→ **Provided material**
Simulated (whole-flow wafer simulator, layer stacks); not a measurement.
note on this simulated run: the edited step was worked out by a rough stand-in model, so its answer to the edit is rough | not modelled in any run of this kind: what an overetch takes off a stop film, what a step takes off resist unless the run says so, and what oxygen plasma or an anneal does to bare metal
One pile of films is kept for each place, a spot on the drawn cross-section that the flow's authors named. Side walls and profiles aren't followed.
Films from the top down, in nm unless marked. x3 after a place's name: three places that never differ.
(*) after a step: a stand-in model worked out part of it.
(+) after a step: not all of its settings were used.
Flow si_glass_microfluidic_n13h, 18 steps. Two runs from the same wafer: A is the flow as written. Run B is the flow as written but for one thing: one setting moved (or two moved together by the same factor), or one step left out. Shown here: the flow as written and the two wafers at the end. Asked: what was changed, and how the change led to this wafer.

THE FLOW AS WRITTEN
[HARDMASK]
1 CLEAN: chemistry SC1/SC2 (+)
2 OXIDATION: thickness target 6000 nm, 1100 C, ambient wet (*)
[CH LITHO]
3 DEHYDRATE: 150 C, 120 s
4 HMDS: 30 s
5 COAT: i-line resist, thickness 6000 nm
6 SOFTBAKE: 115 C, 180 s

→ **Assignment**
Exactly repeat the lines running from the top of the listing to the line bearing "note on this", both of those lines included, and only them.

→ **Answer space**
Simulated (whole-flow wafer simulator, layer stacks); not a measurement.
note on this simulated run: the edited step was worked out by a rough stand-in model, so its answer to the edit is rough | not modelled in any run of this kind: what an overetch takes off a stop film, what a step takes off resist unless the run says so, and what oxygen plasma or an anneal does to bare metal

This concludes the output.